# [Work instruction]
Write the listing below out again exactly, though only as far as the line with "Cross-section cut: width", which is included.

# [Data excerpts]
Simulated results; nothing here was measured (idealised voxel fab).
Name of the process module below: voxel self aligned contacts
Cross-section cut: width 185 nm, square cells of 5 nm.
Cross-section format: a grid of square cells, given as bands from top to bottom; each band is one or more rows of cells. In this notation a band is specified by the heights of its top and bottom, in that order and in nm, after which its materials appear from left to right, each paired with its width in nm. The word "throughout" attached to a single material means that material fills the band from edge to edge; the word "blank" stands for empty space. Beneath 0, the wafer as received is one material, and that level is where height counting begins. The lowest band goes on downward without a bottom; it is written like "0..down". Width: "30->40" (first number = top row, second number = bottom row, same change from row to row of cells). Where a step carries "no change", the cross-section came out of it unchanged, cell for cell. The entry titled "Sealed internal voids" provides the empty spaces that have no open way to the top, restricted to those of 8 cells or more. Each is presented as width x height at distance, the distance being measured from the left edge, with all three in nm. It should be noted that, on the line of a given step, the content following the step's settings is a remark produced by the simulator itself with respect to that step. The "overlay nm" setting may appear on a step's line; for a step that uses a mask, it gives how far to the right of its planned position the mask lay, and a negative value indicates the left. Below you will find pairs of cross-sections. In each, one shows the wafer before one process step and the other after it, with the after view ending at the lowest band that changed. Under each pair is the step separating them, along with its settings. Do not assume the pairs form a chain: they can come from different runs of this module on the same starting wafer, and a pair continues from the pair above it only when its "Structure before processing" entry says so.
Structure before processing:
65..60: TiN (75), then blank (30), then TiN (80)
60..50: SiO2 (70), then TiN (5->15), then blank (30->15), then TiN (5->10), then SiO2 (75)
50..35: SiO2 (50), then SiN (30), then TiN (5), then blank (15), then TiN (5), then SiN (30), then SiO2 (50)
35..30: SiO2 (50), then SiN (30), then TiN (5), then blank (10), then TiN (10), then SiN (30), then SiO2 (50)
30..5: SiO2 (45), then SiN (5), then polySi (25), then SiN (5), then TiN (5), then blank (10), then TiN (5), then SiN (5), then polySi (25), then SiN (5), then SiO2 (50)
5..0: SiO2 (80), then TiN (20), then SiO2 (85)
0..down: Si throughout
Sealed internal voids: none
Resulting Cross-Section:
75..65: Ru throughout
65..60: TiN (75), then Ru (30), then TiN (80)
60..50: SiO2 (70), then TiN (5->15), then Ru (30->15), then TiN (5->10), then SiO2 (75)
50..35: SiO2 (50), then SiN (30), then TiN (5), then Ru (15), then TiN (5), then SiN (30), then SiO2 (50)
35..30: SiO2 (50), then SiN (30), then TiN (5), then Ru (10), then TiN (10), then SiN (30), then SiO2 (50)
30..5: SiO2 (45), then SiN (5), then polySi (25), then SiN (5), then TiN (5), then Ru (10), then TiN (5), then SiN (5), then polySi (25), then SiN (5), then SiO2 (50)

# [Task response]
Simulated results; nothing here was measured (idealised voxel fab).
Name of the process module below: voxel self aligned contacts
Cross-section cut: width 185 nm, square cells of 5 nm.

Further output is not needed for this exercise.